> WORK INSTRUCTION
Each line below from the one containing "set.NAME: setting as" through the one containing "# step SKY_LDD_P_DEVELOP_06" should be output exactly as it stands, and no other line should appear.

++++++++++

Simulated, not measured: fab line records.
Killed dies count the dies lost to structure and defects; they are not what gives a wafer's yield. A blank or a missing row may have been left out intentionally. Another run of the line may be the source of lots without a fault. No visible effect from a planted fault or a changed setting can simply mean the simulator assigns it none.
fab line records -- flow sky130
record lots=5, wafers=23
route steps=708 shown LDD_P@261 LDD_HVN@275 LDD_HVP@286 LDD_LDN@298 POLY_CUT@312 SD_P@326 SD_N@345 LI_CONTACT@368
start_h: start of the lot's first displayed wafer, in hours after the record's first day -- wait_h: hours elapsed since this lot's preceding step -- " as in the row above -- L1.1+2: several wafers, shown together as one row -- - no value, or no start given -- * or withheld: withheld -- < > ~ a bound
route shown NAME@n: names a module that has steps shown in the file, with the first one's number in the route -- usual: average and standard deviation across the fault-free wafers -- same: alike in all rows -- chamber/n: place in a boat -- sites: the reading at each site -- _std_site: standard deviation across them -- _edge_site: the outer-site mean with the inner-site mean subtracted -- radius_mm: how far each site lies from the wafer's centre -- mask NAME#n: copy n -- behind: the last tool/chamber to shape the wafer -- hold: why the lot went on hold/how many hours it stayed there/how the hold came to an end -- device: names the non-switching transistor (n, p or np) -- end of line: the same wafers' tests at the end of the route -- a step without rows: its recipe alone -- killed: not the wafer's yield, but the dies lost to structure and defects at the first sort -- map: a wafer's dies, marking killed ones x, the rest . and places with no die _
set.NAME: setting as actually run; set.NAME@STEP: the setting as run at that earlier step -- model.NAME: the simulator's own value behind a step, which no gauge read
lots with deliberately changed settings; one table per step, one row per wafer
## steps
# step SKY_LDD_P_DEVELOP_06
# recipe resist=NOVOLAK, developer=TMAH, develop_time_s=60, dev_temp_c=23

++++++++++

> ANSWER AREA
set.NAME: setting as actually run; set.NAME@STEP: the setting as run at that earlier step -- model.NAME: the simulator's own value behind a step, which no gauge read
lots with deliberately changed settings; one table per step, one row per wafer
## steps
# step SKY_LDD_P_DEVELOP_06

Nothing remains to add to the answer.